> Data shown
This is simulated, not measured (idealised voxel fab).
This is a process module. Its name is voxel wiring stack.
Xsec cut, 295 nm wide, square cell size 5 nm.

> Action item
Write out the listing's lines exactly, from its first line through the line that contains "This is a process", and stop there.

> Response area
This is simulated, not measured (idealised voxel fab).
This is a process module. Its name is voxel wiring stack.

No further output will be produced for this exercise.